→ INFORMATION SUPPLIED:
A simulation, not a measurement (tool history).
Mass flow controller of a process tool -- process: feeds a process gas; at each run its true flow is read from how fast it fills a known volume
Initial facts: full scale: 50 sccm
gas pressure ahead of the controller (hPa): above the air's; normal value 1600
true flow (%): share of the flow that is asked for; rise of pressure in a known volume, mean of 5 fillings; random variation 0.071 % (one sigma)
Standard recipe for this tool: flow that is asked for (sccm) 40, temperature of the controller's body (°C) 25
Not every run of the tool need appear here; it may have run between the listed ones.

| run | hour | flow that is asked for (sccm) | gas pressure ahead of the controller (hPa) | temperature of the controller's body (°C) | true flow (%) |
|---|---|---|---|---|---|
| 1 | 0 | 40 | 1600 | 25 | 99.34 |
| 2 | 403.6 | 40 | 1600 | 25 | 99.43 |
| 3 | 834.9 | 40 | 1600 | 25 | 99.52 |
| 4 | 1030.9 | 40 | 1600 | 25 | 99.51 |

→ REQUIREMENT:
Retype everything in the material above exactly.

→ WRITTEN RESPONSE:
A simulation, not a measurement (tool history).
Mass flow controller of a process tool -- process: feeds a process gas; at each run its true flow is read from how fast it fills a known volume
Initial facts: full scale: 50 sccm
gas pressure ahead of the controller (hPa): above the air's; normal value 1600
true flow (%): share of the flow that is asked for; rise of pressure in a known volume, mean of 5 fillings; random variation 0.071 % (one sigma)
Standard recipe for this tool: flow that is asked for (sccm) 40, temperature of the controller's body (°C) 25
Not every run of the tool need appear here; it may have run between the listed ones.

| run | hour | flow that is asked for (sccm) | gas pressure ahead of the controller (hPa) | temperature of the controller's body (°C) | true flow (%) |
|---|---|---|---|---|---|
| 1 | 0 | 40 | 1600 | 25 | 99.34 |
| 2 | 403.6 | 40 | 1600 | 25 | 99.43 |
| 3 | 834.9 | 40 | 1600 | 25 | 99.52 |
| 4 | 1030.9 | 40 | 1600 | 25 | 99.51 |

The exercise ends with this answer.